- Task item:
Retype every entry word for word.

┌──
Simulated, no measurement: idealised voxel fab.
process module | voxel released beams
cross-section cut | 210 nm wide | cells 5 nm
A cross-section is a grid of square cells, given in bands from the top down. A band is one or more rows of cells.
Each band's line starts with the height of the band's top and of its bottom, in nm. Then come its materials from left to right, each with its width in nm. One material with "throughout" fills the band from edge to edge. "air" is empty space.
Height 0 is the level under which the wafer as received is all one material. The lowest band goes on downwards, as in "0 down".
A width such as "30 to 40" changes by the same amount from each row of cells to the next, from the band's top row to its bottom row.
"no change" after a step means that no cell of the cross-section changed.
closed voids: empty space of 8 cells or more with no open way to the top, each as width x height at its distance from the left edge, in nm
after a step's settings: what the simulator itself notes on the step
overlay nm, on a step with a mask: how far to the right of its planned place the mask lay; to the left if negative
└──

- Response area:
Simulated, no measurement: idealised voxel fab.
process module | voxel released beams
cross-section cut | 210 nm wide | cells 5 nm
A cross-section is a grid of square cells, given in bands from the top down. A band is one or more rows of cells.
Each band's line starts with the height of the band's top and of its bottom, in nm. Then come its materials from left to right, each with its width in nm. One material with "throughout" fills the band from edge to edge. "air" is empty space.
Height 0 is the level under which the wafer as received is all one material. The lowest band goes on downwards, as in "0 down".
A width such as "30 to 40" changes by the same amount from each row of cells to the next, from the band's top row to its bottom row.
"no change" after a step means that no cell of the cross-section changed.
closed voids: empty space of 8 cells or more with no open way to the top, each as width x height at its distance from the left edge, in nm
after a step's settings: what the simulator itself notes on the step
overlay nm, on a step with a mask: how far to the right of its planned place the mask lay; to the left if negative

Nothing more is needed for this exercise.